DATA RECORDS:
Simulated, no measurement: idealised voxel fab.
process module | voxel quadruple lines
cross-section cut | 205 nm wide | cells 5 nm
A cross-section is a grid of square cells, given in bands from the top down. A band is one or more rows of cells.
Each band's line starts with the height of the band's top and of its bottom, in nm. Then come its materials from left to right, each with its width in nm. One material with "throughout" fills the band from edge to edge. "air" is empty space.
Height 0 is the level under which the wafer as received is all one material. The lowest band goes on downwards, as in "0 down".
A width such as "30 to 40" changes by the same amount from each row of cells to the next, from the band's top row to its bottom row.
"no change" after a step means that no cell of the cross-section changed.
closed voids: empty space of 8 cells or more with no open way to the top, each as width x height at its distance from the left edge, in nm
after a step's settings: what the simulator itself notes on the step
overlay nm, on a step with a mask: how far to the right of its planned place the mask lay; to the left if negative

WORK TASK: Transcription of the listing must be exact and complete.

WRITTEN RESPONSE:
Simulated, no measurement: idealised voxel fab.
process module | voxel quadruple lines
cross-section cut | 205 nm wide | cells 5 nm
A cross-section is a grid of square cells, given in bands from the top down. A band is one or more rows of cells.
Each band's line starts with the height of the band's top and of its bottom, in nm. Then come its materials from left to right, each with its width in nm. One material with "throughout" fills the band from edge to edge. "air" is empty space.
Height 0 is the level under which the wafer as received is all one material. The lowest band goes on downwards, as in "0 down".
A width such as "30 to 40" changes by the same amount from each row of cells to the next, from the band's top row to its bottom row.
"no change" after a step means that no cell of the cross-section changed.
closed voids: empty space of 8 cells or more with no open way to the top, each as width x height at its distance from the left edge, in nm
after a step's settings: what the simulator itself notes on the step
overlay nm, on a step with a mask: how far to the right of its planned place the mask lay; to the left if negative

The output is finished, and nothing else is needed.